Requirement:
Would you return the lines between the one holding "I found this" and the one holding "lines or trenches.", inclusive, and only those, exactly as they stand in the listing below?

Supplied records:
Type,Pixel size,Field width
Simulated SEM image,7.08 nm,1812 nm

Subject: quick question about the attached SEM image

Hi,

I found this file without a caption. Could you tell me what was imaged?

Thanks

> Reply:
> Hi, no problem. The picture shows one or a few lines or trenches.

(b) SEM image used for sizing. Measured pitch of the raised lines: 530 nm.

Exercise response:
I found this file without a caption. Could you tell me what was imaged?

Thanks

> Reply:
> Hi, no problem. The picture shows one or a few lines or trenches.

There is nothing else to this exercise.